### WORK REQUEST
Print every record exactly, omitting none.

### DATASET RECORDS
==========

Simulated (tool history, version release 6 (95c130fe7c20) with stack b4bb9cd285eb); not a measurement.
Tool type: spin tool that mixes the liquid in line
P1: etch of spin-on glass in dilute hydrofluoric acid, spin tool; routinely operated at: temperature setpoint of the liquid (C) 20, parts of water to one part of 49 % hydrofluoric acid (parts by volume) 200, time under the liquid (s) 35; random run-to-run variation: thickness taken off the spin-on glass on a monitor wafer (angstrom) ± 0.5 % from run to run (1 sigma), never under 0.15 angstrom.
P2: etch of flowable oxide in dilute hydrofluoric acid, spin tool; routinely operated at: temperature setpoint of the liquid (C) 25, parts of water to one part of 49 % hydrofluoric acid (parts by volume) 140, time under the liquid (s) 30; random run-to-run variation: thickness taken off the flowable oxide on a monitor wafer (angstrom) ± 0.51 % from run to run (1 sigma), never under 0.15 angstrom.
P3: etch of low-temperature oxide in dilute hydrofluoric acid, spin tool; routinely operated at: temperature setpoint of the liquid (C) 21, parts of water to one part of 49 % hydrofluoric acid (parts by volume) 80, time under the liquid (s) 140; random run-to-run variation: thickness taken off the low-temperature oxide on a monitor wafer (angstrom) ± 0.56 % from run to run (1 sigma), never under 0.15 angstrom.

==========

### ANSWER AREA
Simulated (tool history, version release 6 (95c130fe7c20) with stack b4bb9cd285eb); not a measurement.
Tool type: spin tool that mixes the liquid in line
P1: etch of spin-on glass in dilute hydrofluoric acid, spin tool; routinely operated at: temperature setpoint of the liquid (C) 20, parts of water to one part of 49 % hydrofluoric acid (parts by volume) 200, time under the liquid (s) 35; random run-to-run variation: thickness taken off the spin-on glass on a monitor wafer (angstrom) ± 0.5 % from run to run (1 sigma), never under 0.15 angstrom.
P2: etch of flowable oxide in dilute hydrofluoric acid, spin tool; routinely operated at: temperature setpoint of the liquid (C) 25, parts of water to one part of 49 % hydrofluoric acid (parts by volume) 140, time under the liquid (s) 30; random run-to-run variation: thickness taken off the flowable oxide on a monitor wafer (angstrom) ± 0.51 % from run to run (1 sigma), never under 0.15 angstrom.
P3: etch of low-temperature oxide in dilute hydrofluoric acid, spin tool; routinely operated at: temperature setpoint of the liquid (C) 21, parts of water to one part of 49 % hydrofluoric acid (parts by volume) 80, time under the liquid (s) 140; random run-to-run variation: thickness taken off the low-temperature oxide on a monitor wafer (angstrom) ± 0.56 % from run to run (1 sigma), never under 0.15 angstrom.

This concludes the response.